Source data -

····················

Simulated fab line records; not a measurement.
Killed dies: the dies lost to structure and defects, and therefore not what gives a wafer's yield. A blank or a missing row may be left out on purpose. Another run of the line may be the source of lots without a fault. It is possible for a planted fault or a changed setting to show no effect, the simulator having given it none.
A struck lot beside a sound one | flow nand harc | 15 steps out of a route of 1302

····················

Assignment - Each record should be returned precisely as written.

Result -
Simulated fab line records; not a measurement.
Killed dies: the dies lost to structure and defects, and therefore not what gives a wafer's yield. A blank or a missing row may be left out on purpose. Another run of the line may be the source of lots without a fault. It is possible for a planted fault or a changed setting to show no effect, the simulator having given it none.
A struck lot beside a sound one | flow nand harc | 15 steps out of a route of 1302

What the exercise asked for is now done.